◆ ASSIGNED TASK ◆
Set down exactly the lines of the records from the top to the line containing "S3: time under the liquid; s"; include both.

(Beginning of PROVIDED MATERIAL)

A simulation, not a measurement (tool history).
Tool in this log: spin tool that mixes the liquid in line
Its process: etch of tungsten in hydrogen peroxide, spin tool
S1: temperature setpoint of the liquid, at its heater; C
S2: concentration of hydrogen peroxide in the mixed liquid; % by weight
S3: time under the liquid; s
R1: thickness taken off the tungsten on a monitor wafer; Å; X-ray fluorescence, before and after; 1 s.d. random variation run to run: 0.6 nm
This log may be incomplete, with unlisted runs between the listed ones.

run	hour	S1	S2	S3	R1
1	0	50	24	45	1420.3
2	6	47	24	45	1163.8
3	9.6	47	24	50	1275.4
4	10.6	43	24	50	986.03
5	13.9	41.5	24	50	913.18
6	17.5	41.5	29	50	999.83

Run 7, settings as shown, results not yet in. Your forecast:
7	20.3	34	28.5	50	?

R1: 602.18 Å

(End of PROVIDED MATERIAL)

◆ WORKED SOLUTION ◆
A simulation, not a measurement (tool history).
Tool in this log: spin tool that mixes the liquid in line
Its process: etch of tungsten in hydrogen peroxide, spin tool
S1: temperature setpoint of the liquid, at its heater; C
S2: concentration of hydrogen peroxide in the mixed liquid; % by weight
S3: time under the liquid; s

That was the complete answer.